■ ■ ■ ■

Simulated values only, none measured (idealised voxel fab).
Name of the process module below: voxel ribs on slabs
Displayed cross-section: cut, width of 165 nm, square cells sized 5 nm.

■ ■ ■ ■

_Brief_: Output the entire set of records exactly as shown.

_Written reply_:
Simulated values only, none measured (idealised voxel fab).
Name of the process module below: voxel ribs on slabs
Displayed cross-section: cut, width of 165 nm, square cells sized 5 nm.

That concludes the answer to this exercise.